Top of Recorded data

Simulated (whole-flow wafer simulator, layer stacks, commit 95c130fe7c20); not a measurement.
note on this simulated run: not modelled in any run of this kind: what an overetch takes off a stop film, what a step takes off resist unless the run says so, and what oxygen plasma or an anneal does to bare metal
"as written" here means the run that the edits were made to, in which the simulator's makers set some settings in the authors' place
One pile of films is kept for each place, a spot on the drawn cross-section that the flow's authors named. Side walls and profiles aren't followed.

Bottom of Recorded data

__Assigned task__:
Please repeat the listing exactly, with nothing left out.

__Written solution__:
Simulated (whole-flow wafer simulator, layer stacks, commit 95c130fe7c20); not a measurement.
note on this simulated run: not modelled in any run of this kind: what an overetch takes off a stop film, what a step takes off resist unless the run says so, and what oxygen plasma or an anneal does to bare metal
"as written" here means the run that the edits were made to, in which the simulator's makers set some settings in the authors' place
One pile of films is kept for each place, a spot on the drawn cross-section that the flow's authors named. Side walls and profiles aren't followed.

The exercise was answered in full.